-------- Dataset
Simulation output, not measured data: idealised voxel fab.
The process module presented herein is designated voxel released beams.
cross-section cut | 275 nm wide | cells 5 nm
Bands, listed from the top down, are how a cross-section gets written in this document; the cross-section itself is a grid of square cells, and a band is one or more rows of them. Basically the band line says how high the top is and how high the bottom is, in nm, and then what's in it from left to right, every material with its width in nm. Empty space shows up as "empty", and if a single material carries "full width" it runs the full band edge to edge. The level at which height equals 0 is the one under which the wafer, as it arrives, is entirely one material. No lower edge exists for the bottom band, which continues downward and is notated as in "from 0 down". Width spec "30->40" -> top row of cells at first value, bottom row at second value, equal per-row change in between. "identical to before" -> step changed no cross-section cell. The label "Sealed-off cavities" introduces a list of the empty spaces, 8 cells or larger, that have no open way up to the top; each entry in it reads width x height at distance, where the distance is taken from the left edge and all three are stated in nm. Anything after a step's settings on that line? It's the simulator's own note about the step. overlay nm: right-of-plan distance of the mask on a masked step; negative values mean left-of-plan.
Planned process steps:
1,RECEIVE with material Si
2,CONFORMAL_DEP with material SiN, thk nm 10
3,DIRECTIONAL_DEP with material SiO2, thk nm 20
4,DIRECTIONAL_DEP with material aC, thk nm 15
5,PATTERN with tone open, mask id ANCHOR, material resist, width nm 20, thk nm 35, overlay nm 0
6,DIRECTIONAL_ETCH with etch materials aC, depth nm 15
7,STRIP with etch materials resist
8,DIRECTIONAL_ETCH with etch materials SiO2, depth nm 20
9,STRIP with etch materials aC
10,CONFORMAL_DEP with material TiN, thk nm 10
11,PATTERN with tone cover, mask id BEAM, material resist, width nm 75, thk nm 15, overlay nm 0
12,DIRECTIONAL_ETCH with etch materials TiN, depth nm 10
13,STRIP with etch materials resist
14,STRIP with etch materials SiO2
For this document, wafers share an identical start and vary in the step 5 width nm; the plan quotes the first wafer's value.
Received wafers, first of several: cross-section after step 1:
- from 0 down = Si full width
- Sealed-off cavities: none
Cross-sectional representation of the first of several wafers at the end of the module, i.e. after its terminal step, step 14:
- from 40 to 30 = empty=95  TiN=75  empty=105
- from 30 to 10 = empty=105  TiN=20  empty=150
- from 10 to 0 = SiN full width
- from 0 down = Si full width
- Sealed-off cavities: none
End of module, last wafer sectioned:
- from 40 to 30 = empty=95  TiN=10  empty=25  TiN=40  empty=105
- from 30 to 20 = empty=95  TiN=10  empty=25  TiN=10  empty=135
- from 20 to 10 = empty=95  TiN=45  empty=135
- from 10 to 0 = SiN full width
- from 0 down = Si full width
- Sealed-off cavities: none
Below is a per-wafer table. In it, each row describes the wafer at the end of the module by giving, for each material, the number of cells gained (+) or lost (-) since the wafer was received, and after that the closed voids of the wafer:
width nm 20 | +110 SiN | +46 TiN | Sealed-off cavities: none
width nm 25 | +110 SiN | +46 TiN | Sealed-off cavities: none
----------------

*Requirement*.
Print exactly the lines above from the one with "8,DIRECTIONAL_ETCH with etch" to the one with "width nm 20 |", including both.

*Response area*.
8,DIRECTIONAL_ETCH with etch materials SiO2, depth nm 20
9,STRIP with etch materials aC
10,CONFORMAL_DEP with material TiN, thk nm 10
11,PATTERN with tone cover, mask id BEAM, material resist, width nm 75, thk nm 15, overlay nm 0
12,DIRECTIONAL_ETCH with etch materials TiN, depth nm 10
13,STRIP with etch materials resist
14,STRIP with etch materials SiO2
For this document, wafers share an identical start and vary in the step 5 width nm; the plan quotes the first wafer's value.
Received wafers, first of several: cross-section after step 1:
- from 0 down = Si full width
- Sealed-off cavities: none
Cross-sectional representation of the first of several wafers at the end of the module, i.e. after its terminal step, step 14:
- from 40 to 30 = empty=95  TiN=75  empty=105
- from 30 to 10 = empty=105  TiN=20  empty=150
- from 10 to 0 = SiN full width
- from 0 down = Si full width
- Sealed-off cavities: none
End of module, last wafer sectioned:
- from 40 to 30 = empty=95  TiN=10  empty=25  TiN=40  empty=105
- from 30 to 20 = empty=95  TiN=10  empty=25  TiN=10  empty=135
- from 20 to 10 = empty=95  TiN=45  empty=135
- from 10 to 0 = SiN full width
- from 0 down = Si full width
- Sealed-off cavities: none
Below is a per-wafer table. In it, each row describes the wafer at the end of the module by giving, for each material, the number of cells gained (+) or lost (-) since the wafer was received, and after that the closed voids of the wafer:
width nm 20 | +110 SiN | +46 TiN | Sealed-off cavities: none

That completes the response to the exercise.